◆ Study material ◆
★ ★ ★ ★

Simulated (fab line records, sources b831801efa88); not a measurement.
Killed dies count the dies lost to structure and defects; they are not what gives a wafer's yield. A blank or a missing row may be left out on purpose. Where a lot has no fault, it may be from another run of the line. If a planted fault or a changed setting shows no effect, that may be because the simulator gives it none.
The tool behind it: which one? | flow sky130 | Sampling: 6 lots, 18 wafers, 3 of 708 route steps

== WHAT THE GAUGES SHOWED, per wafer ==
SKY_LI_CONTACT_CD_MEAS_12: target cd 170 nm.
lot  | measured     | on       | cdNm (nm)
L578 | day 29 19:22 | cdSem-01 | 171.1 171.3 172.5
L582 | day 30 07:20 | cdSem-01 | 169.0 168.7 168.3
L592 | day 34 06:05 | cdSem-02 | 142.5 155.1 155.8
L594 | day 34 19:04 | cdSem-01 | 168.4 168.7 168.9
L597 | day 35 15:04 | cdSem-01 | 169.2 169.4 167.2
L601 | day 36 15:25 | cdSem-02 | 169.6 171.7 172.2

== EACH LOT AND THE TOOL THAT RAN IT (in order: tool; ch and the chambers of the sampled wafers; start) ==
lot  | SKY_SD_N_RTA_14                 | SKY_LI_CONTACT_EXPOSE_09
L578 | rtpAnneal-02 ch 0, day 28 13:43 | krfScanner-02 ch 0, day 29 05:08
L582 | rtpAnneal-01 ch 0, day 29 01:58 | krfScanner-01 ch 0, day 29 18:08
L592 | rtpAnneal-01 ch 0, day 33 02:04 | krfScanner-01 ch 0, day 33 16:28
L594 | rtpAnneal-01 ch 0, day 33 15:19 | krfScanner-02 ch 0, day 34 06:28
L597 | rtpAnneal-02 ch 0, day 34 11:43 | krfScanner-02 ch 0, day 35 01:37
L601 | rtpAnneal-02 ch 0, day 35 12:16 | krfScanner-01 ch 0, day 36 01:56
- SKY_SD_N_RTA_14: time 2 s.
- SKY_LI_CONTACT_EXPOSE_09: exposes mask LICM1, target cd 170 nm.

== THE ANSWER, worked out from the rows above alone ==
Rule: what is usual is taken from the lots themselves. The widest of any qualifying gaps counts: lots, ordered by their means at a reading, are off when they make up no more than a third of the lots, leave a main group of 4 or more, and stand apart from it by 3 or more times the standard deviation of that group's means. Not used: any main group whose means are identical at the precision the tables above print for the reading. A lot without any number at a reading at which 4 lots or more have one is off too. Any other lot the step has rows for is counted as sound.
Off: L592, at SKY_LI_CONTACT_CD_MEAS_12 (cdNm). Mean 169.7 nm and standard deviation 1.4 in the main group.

★ ★ ★ ★

◆ Work request ◆
Starting at the line with "L601 | day 36" and ending at the line with "L578 | rtpAnneal-02", print each line of the listing above exactly, with no other lines.

◆ Written solution ◆
L601 | day 36 15:25 | cdSem-02 | 169.6 171.7 172.2

== EACH LOT AND THE TOOL THAT RAN IT (in order: tool; ch and the chambers of the sampled wafers; start) ==
lot  | SKY_SD_N_RTA_14                 | SKY_LI_CONTACT_EXPOSE_09
L578 | rtpAnneal-02 ch 0, day 28 13:43 | krfScanner-02 ch 0, day 29 05:08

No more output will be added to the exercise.